## Dataset
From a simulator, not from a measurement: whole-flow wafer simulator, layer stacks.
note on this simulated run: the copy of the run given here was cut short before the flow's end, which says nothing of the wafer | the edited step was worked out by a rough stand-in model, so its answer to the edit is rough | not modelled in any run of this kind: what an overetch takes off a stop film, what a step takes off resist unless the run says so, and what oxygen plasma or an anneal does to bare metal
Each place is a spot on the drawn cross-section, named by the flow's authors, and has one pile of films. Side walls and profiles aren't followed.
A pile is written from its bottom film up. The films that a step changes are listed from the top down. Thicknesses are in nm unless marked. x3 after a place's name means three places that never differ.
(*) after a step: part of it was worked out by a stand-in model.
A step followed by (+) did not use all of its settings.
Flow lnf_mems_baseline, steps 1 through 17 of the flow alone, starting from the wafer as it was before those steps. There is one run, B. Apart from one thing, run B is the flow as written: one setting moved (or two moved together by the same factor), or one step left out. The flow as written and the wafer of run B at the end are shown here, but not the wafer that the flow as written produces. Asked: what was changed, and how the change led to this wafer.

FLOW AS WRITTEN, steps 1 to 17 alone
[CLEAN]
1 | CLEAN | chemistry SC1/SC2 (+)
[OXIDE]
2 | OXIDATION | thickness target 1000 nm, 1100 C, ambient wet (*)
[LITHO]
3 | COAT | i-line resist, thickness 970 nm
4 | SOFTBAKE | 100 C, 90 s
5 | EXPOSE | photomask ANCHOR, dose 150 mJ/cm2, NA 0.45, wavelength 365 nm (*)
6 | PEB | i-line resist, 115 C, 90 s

## Brief
Reproduce the records above exactly as they appear.

## Worked solution
From a simulator, not from a measurement: whole-flow wafer simulator, layer stacks.
note on this simulated run: the copy of the run given here was cut short before the flow's end, which says nothing of the wafer | the edited step was worked out by a rough stand-in model, so its answer to the edit is rough | not modelled in any run of this kind: what an overetch takes off a stop film, what a step takes off resist unless the run says so, and what oxygen plasma or an anneal does to bare metal
Each place is a spot on the drawn cross-section, named by the flow's authors, and has one pile of films. Side walls and profiles aren't followed.
A pile is written from its bottom film up. The films that a step changes are listed from the top down. Thicknesses are in nm unless marked. x3 after a place's name means three places that never differ.
(*) after a step: part of it was worked out by a stand-in model.
A step followed by (+) did not use all of its settings.
Flow lnf_mems_baseline, steps 1 through 17 of the flow alone, starting from the wafer as it was before those steps. There is one run, B. Apart from one thing, run B is the flow as written: one setting moved (or two moved together by the same factor), or one step left out. The flow as written and the wafer of run B at the end are shown here, but not the wafer that the flow as written produces. Asked: what was changed, and how the change led to this wafer.

FLOW AS WRITTEN, steps 1 to 17 alone
[CLEAN]
1 | CLEAN | chemistry SC1/SC2 (+)
[OXIDE]
2 | OXIDATION | thickness target 1000 nm, 1100 C, ambient wet (*)
[LITHO]
3 | COAT | i-line resist, thickness 970 nm
4 | SOFTBAKE | 100 C, 90 s
5 | EXPOSE | photomask ANCHOR, dose 150 mJ/cm2, NA 0.45, wavelength 365 nm (*)
6 | PEB | i-line resist, 115 C, 90 s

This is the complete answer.